# ASSIGNED TASK:
Copy out the listing below so that each line matches exactly.

[SUPPLIED INFORMATION — start]

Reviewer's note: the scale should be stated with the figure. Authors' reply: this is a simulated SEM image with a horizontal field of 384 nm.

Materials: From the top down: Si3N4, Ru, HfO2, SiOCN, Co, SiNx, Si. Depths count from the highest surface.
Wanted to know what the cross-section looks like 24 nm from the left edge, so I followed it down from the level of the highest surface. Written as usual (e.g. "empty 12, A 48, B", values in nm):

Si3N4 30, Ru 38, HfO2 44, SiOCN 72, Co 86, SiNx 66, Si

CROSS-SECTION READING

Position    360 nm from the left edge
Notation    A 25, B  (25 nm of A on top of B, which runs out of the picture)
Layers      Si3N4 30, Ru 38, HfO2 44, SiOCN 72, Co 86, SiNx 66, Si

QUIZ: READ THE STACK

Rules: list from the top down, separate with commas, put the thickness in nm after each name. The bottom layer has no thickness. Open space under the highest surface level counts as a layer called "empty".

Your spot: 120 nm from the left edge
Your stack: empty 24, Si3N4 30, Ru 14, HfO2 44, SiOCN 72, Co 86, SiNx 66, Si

[SUPPLIED INFORMATION — finish]

# EXERCISE RESULT:
Reviewer's note: the scale should be stated with the figure. Authors' reply: this is a simulated SEM image with a horizontal field of 384 nm.

Materials: From the top down: Si3N4, Ru, HfO2, SiOCN, Co, SiNx, Si. Depths count from the highest surface.
Wanted to know what the cross-section looks like 24 nm from the left edge, so I followed it down from the level of the highest surface. Written as usual (e.g. "empty 12, A 48, B", values in nm):

Si3N4 30, Ru 38, HfO2 44, SiOCN 72, Co 86, SiNx 66, Si

CROSS-SECTION READING

Position    360 nm from the left edge
Notation    A 25, B  (25 nm of A on top of B, which runs out of the picture)
Layers      Si3N4 30, Ru 38, HfO2 44, SiOCN 72, Co 86, SiNx 66, Si

QUIZ: READ THE STACK

Rules: list from the top down, separate with commas, put the thickness in nm after each name. The bottom layer has no thickness. Open space under the highest surface level counts as a layer called "empty".

Your spot: 120 nm from the left edge
Your stack: empty 24, Si3N4 30, Ru 14, HfO2 44, SiOCN 72, Co 86, SiNx 66, Si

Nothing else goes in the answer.